▶ _Entries shown_
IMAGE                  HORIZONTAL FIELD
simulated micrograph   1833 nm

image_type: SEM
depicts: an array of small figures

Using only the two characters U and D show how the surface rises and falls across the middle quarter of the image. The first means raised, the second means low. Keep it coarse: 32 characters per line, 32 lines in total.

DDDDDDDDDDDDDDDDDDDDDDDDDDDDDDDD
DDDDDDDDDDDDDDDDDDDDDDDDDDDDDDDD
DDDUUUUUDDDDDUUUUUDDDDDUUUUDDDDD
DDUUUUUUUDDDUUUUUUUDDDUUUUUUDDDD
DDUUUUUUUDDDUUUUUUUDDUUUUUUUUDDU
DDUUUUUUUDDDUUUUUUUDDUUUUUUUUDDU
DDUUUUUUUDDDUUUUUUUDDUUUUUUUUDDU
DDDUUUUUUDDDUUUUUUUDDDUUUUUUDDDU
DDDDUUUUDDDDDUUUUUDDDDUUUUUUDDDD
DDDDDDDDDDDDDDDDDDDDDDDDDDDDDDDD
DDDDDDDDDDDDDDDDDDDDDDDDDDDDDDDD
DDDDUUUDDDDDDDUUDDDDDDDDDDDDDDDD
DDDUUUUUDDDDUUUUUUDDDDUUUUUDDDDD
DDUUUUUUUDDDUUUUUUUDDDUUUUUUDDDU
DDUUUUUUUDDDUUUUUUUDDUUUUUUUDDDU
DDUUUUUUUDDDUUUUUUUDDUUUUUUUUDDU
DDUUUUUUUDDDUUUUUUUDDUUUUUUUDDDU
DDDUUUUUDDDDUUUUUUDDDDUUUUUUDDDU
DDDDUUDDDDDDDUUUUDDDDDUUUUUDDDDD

▶ _Assigned task_
Retype all of the entries shown above, exactly.

▶ _Response_
IMAGE                  HORIZONTAL FIELD
simulated micrograph   1833 nm

image_type: SEM
depicts: an array of small figures

Using only the two characters U and D show how the surface rises and falls across the middle quarter of the image. The first means raised, the second means low. Keep it coarse: 32 characters per line, 32 lines in total.

DDDDDDDDDDDDDDDDDDDDDDDDDDDDDDDD
DDDDDDDDDDDDDDDDDDDDDDDDDDDDDDDD
DDDUUUUUDDDDDUUUUUDDDDDUUUUDDDDD
DDUUUUUUUDDDUUUUUUUDDDUUUUUUDDDD
DDUUUUUUUDDDUUUUUUUDDUUUUUUUUDDU
DDUUUUUUUDDDUUUUUUUDDUUUUUUUUDDU
DDUUUUUUUDDDUUUUUUUDDUUUUUUUUDDU
DDDUUUUUUDDDUUUUUUUDDDUUUUUUDDDU
DDDDUUUUDDDDDUUUUUDDDDUUUUUUDDDD
DDDDDDDDDDDDDDDDDDDDDDDDDDDDDDDD
DDDDDDDDDDDDDDDDDDDDDDDDDDDDDDDD
DDDDUUUDDDDDDDUUDDDDDDDDDDDDDDDD
DDDUUUUUDDDDUUUUUUDDDDUUUUUDDDDD
DDUUUUUUUDDDUUUUUUUDDDUUUUUUDDDU
DDUUUUUUUDDDUUUUUUUDDUUUUUUUDDDU
DDUUUUUUUDDDUUUUUUUDDUUUUUUUUDDU
DDUUUUUUUDDDUUUUUUUDDUUUUUUUDDDU
DDDUUUUUDDDDUUUUUUDDDDUUUUUUDDDU
DDDDUUDDDDDDDUUUUDDDDDUUUUUDDDDD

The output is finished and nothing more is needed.